Task item
Reproduce, character for character, the entries from their opening line through the line with "Killed dies count".

====

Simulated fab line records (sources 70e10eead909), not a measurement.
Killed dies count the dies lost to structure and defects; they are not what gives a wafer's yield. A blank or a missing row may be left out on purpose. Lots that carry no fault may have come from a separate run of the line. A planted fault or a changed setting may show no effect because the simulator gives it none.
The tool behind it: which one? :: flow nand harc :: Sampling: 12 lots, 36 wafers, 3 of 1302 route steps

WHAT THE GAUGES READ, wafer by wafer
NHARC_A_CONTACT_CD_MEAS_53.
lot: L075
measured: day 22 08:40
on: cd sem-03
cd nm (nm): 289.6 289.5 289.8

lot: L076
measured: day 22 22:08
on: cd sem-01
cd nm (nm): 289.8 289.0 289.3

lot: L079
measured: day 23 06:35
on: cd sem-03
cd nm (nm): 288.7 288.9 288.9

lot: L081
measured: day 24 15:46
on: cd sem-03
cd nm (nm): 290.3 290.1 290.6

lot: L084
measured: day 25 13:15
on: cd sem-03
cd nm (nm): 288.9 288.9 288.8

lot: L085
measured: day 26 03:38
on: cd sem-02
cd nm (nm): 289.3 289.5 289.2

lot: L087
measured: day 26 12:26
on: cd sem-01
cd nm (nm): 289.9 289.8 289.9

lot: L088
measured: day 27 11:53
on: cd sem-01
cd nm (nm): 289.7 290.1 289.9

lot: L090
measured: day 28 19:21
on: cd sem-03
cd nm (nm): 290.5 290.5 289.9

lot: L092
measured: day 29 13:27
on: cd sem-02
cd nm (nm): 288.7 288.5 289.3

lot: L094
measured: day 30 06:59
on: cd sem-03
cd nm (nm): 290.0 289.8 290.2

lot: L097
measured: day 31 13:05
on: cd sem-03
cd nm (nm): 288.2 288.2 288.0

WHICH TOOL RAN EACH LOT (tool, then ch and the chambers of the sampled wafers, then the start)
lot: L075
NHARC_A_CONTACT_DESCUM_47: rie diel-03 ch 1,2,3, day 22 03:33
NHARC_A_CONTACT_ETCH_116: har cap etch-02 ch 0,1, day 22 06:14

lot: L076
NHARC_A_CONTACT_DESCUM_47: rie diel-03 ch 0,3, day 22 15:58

====

Exercise output
Simulated fab line records (sources 70e10eead909), not a measurement.
Killed dies count the dies lost to structure and defects; they are not what gives a wafer's yield. A blank or a missing row may be left out on purpose. Lots that carry no fault may have come from a separate run of the line. A planted fault or a changed setting may show no effect because the simulator gives it none.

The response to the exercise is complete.